Supplied records:
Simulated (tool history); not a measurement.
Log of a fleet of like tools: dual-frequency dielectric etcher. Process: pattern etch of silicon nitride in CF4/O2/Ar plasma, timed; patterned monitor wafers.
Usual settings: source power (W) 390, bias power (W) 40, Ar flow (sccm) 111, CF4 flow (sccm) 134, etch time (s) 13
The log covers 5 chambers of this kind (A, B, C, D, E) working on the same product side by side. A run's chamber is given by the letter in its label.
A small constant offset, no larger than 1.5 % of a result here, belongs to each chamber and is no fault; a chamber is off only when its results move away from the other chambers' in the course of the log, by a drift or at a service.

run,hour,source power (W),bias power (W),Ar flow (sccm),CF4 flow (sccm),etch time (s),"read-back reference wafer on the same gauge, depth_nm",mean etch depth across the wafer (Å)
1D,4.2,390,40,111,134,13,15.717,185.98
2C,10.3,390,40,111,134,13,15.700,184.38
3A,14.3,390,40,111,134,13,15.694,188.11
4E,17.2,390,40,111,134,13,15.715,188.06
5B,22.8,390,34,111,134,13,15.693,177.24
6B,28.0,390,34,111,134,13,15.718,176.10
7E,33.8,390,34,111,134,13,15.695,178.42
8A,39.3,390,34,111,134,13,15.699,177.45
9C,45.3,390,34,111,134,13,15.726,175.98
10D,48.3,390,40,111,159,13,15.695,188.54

Action item:
Output every line of the data again, exactly.

Exercise output:
Simulated (tool history); not a measurement.
Log of a fleet of like tools: dual-frequency dielectric etcher. Process: pattern etch of silicon nitride in CF4/O2/Ar plasma, timed; patterned monitor wafers.
Usual settings: source power (W) 390, bias power (W) 40, Ar flow (sccm) 111, CF4 flow (sccm) 134, etch time (s) 13
The log covers 5 chambers of this kind (A, B, C, D, E) working on the same product side by side. A run's chamber is given by the letter in its label.
A small constant offset, no larger than 1.5 % of a result here, belongs to each chamber and is no fault; a chamber is off only when its results move away from the other chambers' in the course of the log, by a drift or at a service.

run,hour,source power (W),bias power (W),Ar flow (sccm),CF4 flow (sccm),etch time (s),"read-back reference wafer on the same gauge, depth_nm",mean etch depth across the wafer (Å)
1D,4.2,390,40,111,134,13,15.717,185.98
2C,10.3,390,40,111,134,13,15.700,184.38
3A,14.3,390,40,111,134,13,15.694,188.11
4E,17.2,390,40,111,134,13,15.715,188.06
5B,22.8,390,34,111,134,13,15.693,177.24
6B,28.0,390,34,111,134,13,15.718,176.10
7E,33.8,390,34,111,134,13,15.695,178.42
8A,39.3,390,34,111,134,13,15.699,177.45
9C,45.3,390,34,111,134,13,15.726,175.98
10D,48.3,390,40,111,159,13,15.695,188.54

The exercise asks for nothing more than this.